▶ **Exercise**
Take the data from its first line. Print each line exactly until the line containing "Divide the image" has been printed too.

▶ **Source information**
◆ ◆ ◆
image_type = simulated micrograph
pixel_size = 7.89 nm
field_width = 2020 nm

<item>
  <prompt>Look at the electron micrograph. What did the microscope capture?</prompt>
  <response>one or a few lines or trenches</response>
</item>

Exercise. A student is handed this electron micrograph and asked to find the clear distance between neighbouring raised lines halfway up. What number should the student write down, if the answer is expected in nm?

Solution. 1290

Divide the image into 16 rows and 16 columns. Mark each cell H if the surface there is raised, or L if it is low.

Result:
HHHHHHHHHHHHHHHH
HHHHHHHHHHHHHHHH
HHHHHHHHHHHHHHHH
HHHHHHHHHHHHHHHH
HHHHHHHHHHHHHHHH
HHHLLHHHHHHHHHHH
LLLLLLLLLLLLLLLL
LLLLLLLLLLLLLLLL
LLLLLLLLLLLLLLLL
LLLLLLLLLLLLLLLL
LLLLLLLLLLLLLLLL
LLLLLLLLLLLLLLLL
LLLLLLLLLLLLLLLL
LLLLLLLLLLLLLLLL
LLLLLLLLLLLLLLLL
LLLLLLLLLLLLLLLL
◆ ◆ ◆

▶ **Exercise response**
image_type = simulated micrograph
pixel_size = 7.89 nm
field_width = 2020 nm

<item>
  <prompt>Look at the electron micrograph. What did the microscope capture?</prompt>
  <response>one or a few lines or trenches</response>
</item>

Exercise. A student is handed this electron micrograph and asked to find the clear distance between neighbouring raised lines halfway up. What number should the student write down, if the answer is expected in nm?

Solution. 1290

Divide the image into 16 rows and 16 columns. Mark each cell H if the surface there is raised, or L if it is low.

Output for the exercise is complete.